▸ Required action: A verbatim repeat of the records beneath this line is needed.

▸ Information shown:
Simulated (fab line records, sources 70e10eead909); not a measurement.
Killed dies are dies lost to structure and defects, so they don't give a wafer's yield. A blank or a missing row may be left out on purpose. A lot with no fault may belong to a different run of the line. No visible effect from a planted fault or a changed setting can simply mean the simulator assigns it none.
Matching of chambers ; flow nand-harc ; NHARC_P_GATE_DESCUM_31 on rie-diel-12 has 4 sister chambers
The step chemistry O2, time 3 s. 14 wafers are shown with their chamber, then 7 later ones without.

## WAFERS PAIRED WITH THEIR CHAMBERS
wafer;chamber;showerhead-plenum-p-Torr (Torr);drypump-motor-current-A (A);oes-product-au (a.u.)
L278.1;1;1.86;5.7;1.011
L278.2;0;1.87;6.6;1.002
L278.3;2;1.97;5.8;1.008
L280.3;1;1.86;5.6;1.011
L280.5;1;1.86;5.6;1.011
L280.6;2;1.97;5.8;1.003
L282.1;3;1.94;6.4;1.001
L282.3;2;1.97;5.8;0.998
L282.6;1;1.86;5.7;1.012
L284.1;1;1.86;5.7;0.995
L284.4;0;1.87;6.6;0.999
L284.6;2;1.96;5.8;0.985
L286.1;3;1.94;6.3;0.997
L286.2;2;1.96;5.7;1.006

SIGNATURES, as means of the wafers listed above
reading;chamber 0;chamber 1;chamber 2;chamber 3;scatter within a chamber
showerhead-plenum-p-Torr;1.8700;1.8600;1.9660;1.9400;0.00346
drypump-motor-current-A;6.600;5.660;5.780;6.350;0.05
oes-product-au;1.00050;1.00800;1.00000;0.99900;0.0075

▸ Answer box:
Simulated (fab line records, sources 70e10eead909); not a measurement.
Killed dies are dies lost to structure and defects, so they don't give a wafer's yield. A blank or a missing row may be left out on purpose. A lot with no fault may belong to a different run of the line. No visible effect from a planted fault or a changed setting can simply mean the simulator assigns it none.
Matching of chambers ; flow nand-harc ; NHARC_P_GATE_DESCUM_31 on rie-diel-12 has 4 sister chambers
The step chemistry O2, time 3 s. 14 wafers are shown with their chamber, then 7 later ones without.

## WAFERS PAIRED WITH THEIR CHAMBERS
wafer;chamber;showerhead-plenum-p-Torr (Torr);drypump-motor-current-A (A);oes-product-au (a.u.)
L278.1;1;1.86;5.7;1.011
L278.2;0;1.87;6.6;1.002
L278.3;2;1.97;5.8;1.008
L280.3;1;1.86;5.6;1.011
L280.5;1;1.86;5.6;1.011
L280.6;2;1.97;5.8;1.003
L282.1;3;1.94;6.4;1.001
L282.3;2;1.97;5.8;0.998
L282.6;1;1.86;5.7;1.012
L284.1;1;1.86;5.7;0.995
L284.4;0;1.87;6.6;0.999
L284.6;2;1.96;5.8;0.985
L286.1;3;1.94;6.3;0.997
L286.2;2;1.96;5.7;1.006

SIGNATURES, as means of the wafers listed above
reading;chamber 0;chamber 1;chamber 2;chamber 3;scatter within a chamber
showerhead-plenum-p-Torr;1.8700;1.8600;1.9660;1.9400;0.00346
drypump-motor-current-A;6.600;5.660;5.780;6.350;0.05
oes-product-au;1.00050;1.00800;1.00000;0.99900;0.0075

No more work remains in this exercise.